★ ★ ★

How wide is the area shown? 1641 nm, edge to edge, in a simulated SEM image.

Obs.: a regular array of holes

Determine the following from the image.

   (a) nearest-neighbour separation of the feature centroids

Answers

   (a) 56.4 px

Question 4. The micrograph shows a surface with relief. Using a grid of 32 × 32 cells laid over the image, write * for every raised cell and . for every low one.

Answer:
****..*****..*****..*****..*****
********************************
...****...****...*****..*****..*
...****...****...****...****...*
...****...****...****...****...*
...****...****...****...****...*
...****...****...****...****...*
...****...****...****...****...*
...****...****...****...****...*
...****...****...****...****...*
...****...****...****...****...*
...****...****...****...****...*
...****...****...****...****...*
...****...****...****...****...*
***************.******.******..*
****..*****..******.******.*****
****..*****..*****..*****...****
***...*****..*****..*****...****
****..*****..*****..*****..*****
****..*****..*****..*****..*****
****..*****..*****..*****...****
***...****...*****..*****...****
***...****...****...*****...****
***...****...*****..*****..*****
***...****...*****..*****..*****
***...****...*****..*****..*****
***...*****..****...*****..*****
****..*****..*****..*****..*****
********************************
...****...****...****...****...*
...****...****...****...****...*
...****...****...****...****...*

★ ★ ★

Please write out the records from above, keeping every line exact.

» RESPONSE:
How wide is the area shown? 1641 nm, edge to edge, in a simulated SEM image.

Obs.: a regular array of holes

Determine the following from the image.

   (a) nearest-neighbour separation of the feature centroids

Answers

   (a) 56.4 px

Question 4. The micrograph shows a surface with relief. Using a grid of 32 × 32 cells laid over the image, write * for every raised cell and . for every low one.

Answer:
****..*****..*****..*****..*****
********************************
...****...****...*****..*****..*
...****...****...****...****...*
...****...****...****...****...*
...****...****...****...****...*
...****...****...****...****...*
...****...****...****...****...*
...****...****...****...****...*
...****...****...****...****...*
...****...****...****...****...*
...****...****...****...****...*
...****...****...****...****...*
...****...****...****...****...*
***************.******.******..*
****..*****..******.******.*****
****..*****..*****..*****...****
***...*****..*****..*****...****
****..*****..*****..*****..*****
****..*****..*****..*****..*****
****..*****..*****..*****...****
***...****...*****..*****...****
***...****...****...*****...****
***...****...*****..*****..*****
***...****...*****..*****..*****
***...****...*****..*****..*****
***...*****..****...*****..*****
****..*****..*****..*****..*****
********************************
...****...****...****...****...*
...****...****...****...****...*
...****...****...****...****...*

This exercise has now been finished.